□ □ □ □
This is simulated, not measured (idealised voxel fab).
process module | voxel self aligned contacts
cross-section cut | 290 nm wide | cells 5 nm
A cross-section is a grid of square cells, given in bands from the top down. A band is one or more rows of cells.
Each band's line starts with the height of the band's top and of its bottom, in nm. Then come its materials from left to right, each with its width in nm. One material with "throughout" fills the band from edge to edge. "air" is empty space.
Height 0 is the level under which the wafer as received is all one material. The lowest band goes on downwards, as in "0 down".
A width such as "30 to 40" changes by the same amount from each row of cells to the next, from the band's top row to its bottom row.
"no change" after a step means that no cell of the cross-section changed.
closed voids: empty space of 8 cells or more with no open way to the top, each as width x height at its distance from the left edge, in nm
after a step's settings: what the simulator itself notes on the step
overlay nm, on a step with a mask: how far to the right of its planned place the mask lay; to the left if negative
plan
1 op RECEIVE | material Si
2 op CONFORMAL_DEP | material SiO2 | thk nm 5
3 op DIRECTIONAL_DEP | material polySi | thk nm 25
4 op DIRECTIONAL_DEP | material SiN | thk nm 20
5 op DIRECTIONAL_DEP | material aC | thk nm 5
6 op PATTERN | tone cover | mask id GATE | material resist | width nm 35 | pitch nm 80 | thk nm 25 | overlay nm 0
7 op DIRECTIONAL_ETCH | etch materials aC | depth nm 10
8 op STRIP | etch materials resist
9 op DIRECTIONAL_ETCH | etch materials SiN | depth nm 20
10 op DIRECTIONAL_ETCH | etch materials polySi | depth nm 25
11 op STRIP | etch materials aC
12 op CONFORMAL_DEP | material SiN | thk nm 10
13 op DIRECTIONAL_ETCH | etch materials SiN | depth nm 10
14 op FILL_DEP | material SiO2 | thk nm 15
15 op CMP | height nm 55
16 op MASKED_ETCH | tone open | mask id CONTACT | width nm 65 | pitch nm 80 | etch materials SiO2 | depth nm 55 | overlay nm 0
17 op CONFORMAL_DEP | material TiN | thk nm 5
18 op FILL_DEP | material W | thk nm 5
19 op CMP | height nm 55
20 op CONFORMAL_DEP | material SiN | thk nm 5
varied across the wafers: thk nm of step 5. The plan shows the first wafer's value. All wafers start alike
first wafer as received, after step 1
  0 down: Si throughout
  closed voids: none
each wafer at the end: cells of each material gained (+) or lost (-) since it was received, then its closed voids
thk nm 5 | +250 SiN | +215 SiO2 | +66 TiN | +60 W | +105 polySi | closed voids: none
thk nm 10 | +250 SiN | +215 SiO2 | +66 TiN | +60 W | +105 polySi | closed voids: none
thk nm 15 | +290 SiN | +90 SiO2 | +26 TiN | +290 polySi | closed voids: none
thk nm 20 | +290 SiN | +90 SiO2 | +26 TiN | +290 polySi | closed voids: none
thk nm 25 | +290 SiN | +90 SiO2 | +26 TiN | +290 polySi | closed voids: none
□ □ □ □

In the entries above, find the line holding "Height 0 is" and the line holding "closed voids: empty", then retype exactly those two lines and every line between them, and nothing else.

YOUR SOLUTION:
Height 0 is the level under which the wafer as received is all one material. The lowest band goes on downwards, as in "0 down".
A width such as "30 to 40" changes by the same amount from each row of cells to the next, from the band's top row to its bottom row.
"no change" after a step means that no cell of the cross-section changed.
closed voids: empty space of 8 cells or more with no open way to the top, each as width x height at its distance from the left edge, in nm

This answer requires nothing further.